▶ Record extracts
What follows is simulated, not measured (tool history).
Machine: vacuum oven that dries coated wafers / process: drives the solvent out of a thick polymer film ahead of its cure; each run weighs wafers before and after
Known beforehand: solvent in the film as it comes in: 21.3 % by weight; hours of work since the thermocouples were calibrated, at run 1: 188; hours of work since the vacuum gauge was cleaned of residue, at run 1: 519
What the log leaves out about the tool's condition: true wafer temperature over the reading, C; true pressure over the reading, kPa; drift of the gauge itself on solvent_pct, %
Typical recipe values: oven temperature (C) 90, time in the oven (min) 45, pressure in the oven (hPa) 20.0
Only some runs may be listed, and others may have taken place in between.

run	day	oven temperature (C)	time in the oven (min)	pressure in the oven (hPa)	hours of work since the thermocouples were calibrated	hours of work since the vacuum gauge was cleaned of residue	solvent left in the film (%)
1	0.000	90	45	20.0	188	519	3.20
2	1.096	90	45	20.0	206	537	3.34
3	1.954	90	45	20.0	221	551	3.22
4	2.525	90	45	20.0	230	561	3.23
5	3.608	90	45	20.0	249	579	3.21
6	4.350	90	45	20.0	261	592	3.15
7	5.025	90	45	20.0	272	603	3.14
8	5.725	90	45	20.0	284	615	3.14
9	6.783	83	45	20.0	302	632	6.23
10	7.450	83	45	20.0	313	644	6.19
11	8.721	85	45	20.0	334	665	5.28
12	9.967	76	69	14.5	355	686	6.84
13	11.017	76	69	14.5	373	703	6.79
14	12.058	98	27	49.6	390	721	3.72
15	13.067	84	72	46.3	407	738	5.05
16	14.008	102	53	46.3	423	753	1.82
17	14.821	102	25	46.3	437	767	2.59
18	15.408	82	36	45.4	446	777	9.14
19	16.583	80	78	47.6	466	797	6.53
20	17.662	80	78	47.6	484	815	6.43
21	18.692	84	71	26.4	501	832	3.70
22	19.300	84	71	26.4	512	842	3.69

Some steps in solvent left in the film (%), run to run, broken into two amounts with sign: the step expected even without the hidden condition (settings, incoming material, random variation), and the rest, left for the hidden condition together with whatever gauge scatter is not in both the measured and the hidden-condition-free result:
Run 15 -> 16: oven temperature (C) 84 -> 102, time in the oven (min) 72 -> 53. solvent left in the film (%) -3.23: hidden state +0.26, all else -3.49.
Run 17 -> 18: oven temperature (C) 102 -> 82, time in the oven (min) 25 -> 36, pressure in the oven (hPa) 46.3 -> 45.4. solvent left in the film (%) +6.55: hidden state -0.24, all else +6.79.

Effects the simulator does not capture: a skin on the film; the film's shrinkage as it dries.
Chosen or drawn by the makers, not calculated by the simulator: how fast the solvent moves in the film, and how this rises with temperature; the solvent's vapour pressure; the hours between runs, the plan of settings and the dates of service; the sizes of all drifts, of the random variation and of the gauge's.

▶ Assignment
Please retype, with no changes, the lines that run from the first line of the entries to the line with "Typical recipe values: oven", both ends included.

▶ Task response
What follows is simulated, not measured (tool history).
Machine: vacuum oven that dries coated wafers / process: drives the solvent out of a thick polymer film ahead of its cure; each run weighs wafers before and after
Known beforehand: solvent in the film as it comes in: 21.3 % by weight; hours of work since the thermocouples were calibrated, at run 1: 188; hours of work since the vacuum gauge was cleaned of residue, at run 1: 519
What the log leaves out about the tool's condition: true wafer temperature over the reading, C; true pressure over the reading, kPa; drift of the gauge itself on solvent_pct, %
Typical recipe values: oven temperature (C) 90, time in the oven (min) 45, pressure in the oven (hPa) 20.0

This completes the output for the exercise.